§ **Study material**:
========

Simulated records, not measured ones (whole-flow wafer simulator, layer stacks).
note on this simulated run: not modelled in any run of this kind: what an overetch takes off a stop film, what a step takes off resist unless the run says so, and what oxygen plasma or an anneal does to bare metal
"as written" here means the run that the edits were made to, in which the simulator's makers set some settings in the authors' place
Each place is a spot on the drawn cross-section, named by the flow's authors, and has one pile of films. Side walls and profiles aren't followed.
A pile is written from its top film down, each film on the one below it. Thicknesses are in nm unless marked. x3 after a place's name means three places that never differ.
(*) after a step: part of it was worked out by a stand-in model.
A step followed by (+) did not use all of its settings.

========

An exact, complete copy of the data is the only acceptable answer.

Simulated records, not measured ones (whole-flow wafer simulator, layer stacks).
note on this simulated run: not modelled in any run of this kind: what an overetch takes off a stop film, what a step takes off resist unless the run says so, and what oxygen plasma or an anneal does to bare metal
"as written" here means the run that the edits were made to, in which the simulator's makers set some settings in the authors' place
Each place is a spot on the drawn cross-section, named by the flow's authors, and has one pile of films. Side walls and profiles aren't followed.
A pile is written from its top film down, each film on the one below it. Thicknesses are in nm unless marked. x3 after a place's name means three places that never differ.
(*) after a step: part of it was worked out by a stand-in model.
A step followed by (+) did not use all of its settings.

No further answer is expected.